* Activity: The response must consist of every record, restated word for word.

·····

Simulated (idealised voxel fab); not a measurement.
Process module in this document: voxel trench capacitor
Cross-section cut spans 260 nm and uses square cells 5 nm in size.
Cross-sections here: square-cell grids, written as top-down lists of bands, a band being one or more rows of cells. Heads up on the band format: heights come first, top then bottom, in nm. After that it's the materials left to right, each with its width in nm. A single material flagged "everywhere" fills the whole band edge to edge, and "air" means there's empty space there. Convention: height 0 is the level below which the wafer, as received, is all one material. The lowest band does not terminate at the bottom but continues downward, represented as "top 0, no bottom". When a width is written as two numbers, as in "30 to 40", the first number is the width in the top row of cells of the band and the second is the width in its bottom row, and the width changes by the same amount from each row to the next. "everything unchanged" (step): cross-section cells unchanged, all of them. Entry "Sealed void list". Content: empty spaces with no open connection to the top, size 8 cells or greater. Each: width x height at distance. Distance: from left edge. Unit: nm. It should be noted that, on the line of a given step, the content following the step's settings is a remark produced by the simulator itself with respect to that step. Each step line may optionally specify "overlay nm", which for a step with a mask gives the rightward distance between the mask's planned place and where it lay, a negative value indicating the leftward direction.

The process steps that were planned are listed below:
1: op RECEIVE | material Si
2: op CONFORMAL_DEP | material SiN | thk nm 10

·····

* Response:
Simulated (idealised voxel fab); not a measurement.
Process module in this document: voxel trench capacitor
Cross-section cut spans 260 nm and uses square cells 5 nm in size.
Cross-sections here: square-cell grids, written as top-down lists of bands, a band being one or more rows of cells. Heads up on the band format: heights come first, top then bottom, in nm. After that it's the materials left to right, each with its width in nm. A single material flagged "everywhere" fills the whole band edge to edge, and "air" means there's empty space there. Convention: height 0 is the level below which the wafer, as received, is all one material. The lowest band does not terminate at the bottom but continues downward, represented as "top 0, no bottom". When a width is written as two numbers, as in "30 to 40", the first number is the width in the top row of cells of the band and the second is the width in its bottom row, and the width changes by the same amount from each row to the next. "everything unchanged" (step): cross-section cells unchanged, all of them. Entry "Sealed void list". Content: empty spaces with no open connection to the top, size 8 cells or greater. Each: width x height at distance. Distance: from left edge. Unit: nm. It should be noted that, on the line of a given step, the content following the step's settings is a remark produced by the simulator itself with respect to that step. Each step line may optionally specify "overlay nm", which for a step with a mask gives the rightward distance between the mask's planned place and where it lay, a negative value indicating the leftward direction.

The process steps that were planned are listed below:
1: op RECEIVE | material Si
2: op CONFORMAL_DEP | material SiN | thk nm 10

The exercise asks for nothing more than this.